-- WORK REQUEST --
Copy out exactly the lines from the first line of the material below through the line containing "Image 2: after", and nothing beyond them.

-- DATA EXTRACTS --
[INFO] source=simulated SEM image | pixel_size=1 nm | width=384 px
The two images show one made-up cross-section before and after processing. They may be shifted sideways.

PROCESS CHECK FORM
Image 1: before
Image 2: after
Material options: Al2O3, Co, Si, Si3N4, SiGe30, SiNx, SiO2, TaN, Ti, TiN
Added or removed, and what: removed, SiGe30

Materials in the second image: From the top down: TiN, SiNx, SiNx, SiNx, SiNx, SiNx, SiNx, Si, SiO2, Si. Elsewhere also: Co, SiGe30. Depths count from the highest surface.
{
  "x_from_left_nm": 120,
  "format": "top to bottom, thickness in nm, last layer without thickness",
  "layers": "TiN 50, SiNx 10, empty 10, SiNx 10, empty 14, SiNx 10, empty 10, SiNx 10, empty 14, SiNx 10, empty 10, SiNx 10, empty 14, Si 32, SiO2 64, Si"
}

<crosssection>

-- WRITTEN ANSWER --
[INFO] source=simulated SEM image | pixel_size=1 nm | width=384 px
The two images show one made-up cross-section before and after processing. They may be shifted sideways.

PROCESS CHECK FORM
Image 1: before
Image 2: after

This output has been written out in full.